Work request
Please print only the top portion of the entries below, ending with the line that contains "the cross-section changed.", exactly as written.

Segment Start: Material shown
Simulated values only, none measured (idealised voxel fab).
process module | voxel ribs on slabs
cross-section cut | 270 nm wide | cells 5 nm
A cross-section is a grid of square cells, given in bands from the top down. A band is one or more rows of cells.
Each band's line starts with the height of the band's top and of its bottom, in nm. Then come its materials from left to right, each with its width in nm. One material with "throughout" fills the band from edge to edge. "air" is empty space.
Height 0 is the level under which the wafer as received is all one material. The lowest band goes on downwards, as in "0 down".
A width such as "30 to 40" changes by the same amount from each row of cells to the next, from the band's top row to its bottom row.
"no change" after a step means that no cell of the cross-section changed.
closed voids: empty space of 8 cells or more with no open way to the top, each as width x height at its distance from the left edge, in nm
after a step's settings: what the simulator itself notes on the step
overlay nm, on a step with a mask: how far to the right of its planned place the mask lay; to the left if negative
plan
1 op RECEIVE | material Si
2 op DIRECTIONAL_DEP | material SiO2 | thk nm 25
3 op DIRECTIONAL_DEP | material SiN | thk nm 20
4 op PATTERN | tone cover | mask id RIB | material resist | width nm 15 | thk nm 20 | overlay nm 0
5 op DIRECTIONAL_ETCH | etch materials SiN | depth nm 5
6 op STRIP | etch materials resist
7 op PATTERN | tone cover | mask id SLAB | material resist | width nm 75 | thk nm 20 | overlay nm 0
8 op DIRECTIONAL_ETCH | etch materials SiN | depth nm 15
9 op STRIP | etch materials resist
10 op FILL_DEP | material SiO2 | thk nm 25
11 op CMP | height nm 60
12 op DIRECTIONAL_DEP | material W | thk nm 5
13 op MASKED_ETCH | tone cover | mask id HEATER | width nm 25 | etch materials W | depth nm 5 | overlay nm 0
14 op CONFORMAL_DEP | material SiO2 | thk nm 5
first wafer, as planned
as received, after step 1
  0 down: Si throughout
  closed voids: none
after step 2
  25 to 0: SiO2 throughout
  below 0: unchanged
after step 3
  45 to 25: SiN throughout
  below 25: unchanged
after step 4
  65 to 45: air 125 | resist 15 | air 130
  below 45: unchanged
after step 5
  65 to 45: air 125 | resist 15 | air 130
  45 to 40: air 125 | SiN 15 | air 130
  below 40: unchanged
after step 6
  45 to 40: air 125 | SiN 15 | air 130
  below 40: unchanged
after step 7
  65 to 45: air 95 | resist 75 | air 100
Segment End: Material shown

Response area
Simulated values only, none measured (idealised voxel fab).
process module | voxel ribs on slabs
cross-section cut | 270 nm wide | cells 5 nm
A cross-section is a grid of square cells, given in bands from the top down. A band is one or more rows of cells.
Each band's line starts with the height of the band's top and of its bottom, in nm. Then come its materials from left to right, each with its width in nm. One material with "throughout" fills the band from edge to edge. "air" is empty space.
Height 0 is the level under which the wafer as received is all one material. The lowest band goes on downwards, as in "0 down".
A width such as "30 to 40" changes by the same amount from each row of cells to the next, from the band's top row to its bottom row.
"no change" after a step means that no cell of the cross-section changed.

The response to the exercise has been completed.